• [Extracted entries]:
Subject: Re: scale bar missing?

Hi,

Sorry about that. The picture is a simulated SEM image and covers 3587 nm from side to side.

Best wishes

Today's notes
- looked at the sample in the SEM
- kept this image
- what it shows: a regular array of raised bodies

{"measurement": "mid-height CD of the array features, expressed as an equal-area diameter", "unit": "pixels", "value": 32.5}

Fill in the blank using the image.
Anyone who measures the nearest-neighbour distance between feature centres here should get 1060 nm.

• [Required action]: Each line from the first line of the listing through the line containing "Fill in the blank using the image." must be set down exactly; no other line belongs in the answer.

• [Answer space]:
Subject: Re: scale bar missing?

Hi,

Sorry about that. The picture is a simulated SEM image and covers 3587 nm from side to side.

Best wishes

Today's notes
- looked at the sample in the SEM
- kept this image
- what it shows: a regular array of raised bodies

{"measurement": "mid-height CD of the array features, expressed as an equal-area diameter", "unit": "pixels", "value": 32.5}

Fill in the blank using the image.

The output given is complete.